☆ ☆ ☆ ☆
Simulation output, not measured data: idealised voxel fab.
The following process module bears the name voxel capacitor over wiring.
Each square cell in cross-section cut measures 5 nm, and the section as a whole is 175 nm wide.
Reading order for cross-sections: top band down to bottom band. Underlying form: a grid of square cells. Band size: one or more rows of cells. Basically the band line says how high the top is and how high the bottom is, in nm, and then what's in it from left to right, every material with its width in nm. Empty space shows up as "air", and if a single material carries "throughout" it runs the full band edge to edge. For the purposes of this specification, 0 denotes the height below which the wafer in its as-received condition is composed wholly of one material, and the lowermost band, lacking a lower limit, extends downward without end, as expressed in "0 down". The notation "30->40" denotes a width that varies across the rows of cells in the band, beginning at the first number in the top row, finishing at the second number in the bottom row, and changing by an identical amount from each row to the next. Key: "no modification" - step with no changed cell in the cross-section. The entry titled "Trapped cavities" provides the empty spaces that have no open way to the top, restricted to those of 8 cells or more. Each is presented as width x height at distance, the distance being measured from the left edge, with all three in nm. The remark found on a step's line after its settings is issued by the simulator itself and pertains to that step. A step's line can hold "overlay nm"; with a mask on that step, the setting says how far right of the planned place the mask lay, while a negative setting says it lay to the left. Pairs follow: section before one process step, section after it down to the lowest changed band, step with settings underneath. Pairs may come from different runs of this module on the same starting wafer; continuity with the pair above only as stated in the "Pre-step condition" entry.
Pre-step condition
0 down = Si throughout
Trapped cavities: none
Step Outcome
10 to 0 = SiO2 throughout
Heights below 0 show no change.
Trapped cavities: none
☆ ☆ ☆ ☆

# REQUIRED ACTION
Up to and including the line with "Each square cell", output every line of the records above exactly, starting from the first; output nothing else.

# ANSWER BOX
Simulation output, not measured data: idealised voxel fab.
The following process module bears the name voxel capacitor over wiring.
Each square cell in cross-section cut measures 5 nm, and the section as a whole is 175 nm wide.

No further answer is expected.